• [Work task]
Range to output from the entries below: the line containing "A two-number width, for" through the line containing "indicates the left.". Set it down exactly, ends included, nothing else.

━━━━━ Provided records

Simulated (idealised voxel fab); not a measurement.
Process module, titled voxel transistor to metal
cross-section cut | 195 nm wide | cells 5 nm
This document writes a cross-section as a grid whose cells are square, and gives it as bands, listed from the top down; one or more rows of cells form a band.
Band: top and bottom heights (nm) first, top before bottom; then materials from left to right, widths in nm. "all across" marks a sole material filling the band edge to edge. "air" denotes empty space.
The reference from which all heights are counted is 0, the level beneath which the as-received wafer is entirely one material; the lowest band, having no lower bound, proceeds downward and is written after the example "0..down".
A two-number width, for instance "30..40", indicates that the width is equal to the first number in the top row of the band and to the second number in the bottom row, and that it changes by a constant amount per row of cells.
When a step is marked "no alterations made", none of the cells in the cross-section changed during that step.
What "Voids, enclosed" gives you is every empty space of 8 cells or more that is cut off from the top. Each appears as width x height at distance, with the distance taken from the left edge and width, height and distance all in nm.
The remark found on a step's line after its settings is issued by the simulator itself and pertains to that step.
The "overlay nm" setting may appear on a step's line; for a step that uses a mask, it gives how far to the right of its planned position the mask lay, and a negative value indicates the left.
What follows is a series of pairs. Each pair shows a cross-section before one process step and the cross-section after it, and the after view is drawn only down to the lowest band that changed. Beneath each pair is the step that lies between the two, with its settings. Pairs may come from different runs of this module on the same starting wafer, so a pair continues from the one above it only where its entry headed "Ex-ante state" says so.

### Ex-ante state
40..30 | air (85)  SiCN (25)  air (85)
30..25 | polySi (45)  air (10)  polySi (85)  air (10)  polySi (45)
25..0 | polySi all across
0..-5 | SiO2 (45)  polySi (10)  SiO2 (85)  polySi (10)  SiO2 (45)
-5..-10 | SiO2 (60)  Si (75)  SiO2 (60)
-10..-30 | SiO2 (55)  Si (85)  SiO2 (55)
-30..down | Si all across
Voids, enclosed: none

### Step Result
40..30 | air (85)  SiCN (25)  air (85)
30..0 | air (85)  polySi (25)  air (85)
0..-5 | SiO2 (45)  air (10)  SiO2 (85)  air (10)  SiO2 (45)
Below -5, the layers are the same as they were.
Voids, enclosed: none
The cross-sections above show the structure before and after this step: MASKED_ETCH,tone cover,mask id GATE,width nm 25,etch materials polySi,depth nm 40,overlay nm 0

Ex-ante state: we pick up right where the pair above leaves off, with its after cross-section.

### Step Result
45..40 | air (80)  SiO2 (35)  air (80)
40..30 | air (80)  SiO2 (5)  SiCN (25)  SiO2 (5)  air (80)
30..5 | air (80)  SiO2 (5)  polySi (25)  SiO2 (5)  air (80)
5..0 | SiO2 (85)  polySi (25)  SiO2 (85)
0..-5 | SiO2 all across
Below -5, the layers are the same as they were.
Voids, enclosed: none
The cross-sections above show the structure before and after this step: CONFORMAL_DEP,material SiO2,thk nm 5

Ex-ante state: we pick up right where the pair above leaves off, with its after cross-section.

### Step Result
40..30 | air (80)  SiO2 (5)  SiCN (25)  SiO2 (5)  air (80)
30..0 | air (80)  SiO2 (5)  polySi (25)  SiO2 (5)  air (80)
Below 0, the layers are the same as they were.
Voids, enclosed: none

━━━━━━━━━━

• [Exercise response]
A two-number width, for instance "30..40", indicates that the width is equal to the first number in the top row of the band and to the second number in the bottom row, and that it changes by a constant amount per row of cells.
When a step is marked "no alterations made", none of the cells in the cross-section changed during that step.
What "Voids, enclosed" gives you is every empty space of 8 cells or more that is cut off from the top. Each appears as width x height at distance, with the distance taken from the left edge and width, height and distance all in nm.
The remark found on a step's line after its settings is issued by the simulator itself and pertains to that step.
The "overlay nm" setting may appear on a step's line; for a step that uses a mask, it gives how far to the right of its planned position the mask lay, and a negative value indicates the left.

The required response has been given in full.